ACTION ITEM:
Below this sentence is a listing; return exactly its lines from the one with "5 / SiO2: 75" to the one with "overlay nm 0", both kept, and nothing more.

PROVIDED DATA:
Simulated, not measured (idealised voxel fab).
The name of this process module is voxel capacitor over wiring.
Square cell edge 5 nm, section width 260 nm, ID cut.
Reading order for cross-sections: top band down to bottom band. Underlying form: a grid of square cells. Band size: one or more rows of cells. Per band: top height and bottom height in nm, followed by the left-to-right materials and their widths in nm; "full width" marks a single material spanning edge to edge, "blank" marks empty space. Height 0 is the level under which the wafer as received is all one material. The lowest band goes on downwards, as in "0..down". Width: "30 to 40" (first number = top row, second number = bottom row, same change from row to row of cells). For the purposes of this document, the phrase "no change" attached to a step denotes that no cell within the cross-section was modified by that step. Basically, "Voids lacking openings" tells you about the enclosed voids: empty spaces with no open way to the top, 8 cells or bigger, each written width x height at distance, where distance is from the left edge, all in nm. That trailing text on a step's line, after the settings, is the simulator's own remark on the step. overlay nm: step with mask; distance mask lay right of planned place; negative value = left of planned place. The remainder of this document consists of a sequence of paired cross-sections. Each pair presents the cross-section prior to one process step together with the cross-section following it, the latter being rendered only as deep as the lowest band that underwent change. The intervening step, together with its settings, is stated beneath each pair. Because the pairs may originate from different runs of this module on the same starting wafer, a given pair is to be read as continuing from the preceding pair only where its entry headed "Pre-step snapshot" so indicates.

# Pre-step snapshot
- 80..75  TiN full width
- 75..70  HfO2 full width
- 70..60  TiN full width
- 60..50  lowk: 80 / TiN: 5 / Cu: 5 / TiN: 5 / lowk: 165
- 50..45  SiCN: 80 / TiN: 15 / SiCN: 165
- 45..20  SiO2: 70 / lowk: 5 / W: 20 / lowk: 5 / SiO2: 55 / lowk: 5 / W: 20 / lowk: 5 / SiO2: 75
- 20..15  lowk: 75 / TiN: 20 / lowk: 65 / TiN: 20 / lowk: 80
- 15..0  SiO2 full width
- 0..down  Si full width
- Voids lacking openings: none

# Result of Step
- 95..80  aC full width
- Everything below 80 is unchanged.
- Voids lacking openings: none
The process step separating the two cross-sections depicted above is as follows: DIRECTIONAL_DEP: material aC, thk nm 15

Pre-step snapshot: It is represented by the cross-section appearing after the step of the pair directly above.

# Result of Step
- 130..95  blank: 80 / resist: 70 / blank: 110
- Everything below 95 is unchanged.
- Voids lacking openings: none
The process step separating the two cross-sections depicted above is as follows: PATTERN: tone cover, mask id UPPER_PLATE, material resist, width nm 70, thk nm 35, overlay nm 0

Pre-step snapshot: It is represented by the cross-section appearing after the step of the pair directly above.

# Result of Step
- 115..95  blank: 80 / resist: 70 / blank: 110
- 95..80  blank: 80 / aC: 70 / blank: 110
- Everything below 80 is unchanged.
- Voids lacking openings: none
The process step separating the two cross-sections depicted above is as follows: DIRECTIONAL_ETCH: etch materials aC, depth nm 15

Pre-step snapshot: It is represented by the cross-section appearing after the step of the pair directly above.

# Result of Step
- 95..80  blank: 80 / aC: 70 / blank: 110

YOUR RESPONSE:
- 45..20  SiO2: 70 / lowk: 5 / W: 20 / lowk: 5 / SiO2: 55 / lowk: 5 / W: 20 / lowk: 5 / SiO2: 75
- 20..15  lowk: 75 / TiN: 20 / lowk: 65 / TiN: 20 / lowk: 80
- 15..0  SiO2 full width
- 0..down  Si full width
- Voids lacking openings: none

# Result of Step
- 95..80  aC full width
- Everything below 80 is unchanged.
- Voids lacking openings: none
The process step separating the two cross-sections depicted above is as follows: DIRECTIONAL_DEP: material aC, thk nm 15

Pre-step snapshot: It is represented by the cross-section appearing after the step of the pair directly above.

# Result of Step
- 130..95  blank: 80 / resist: 70 / blank: 110
- Everything below 95 is unchanged.
- Voids lacking openings: none
The process step separating the two cross-sections depicted above is as follows: PATTERN: tone cover, mask id UPPER_PLATE, material resist, width nm 70, thk nm 35, overlay nm 0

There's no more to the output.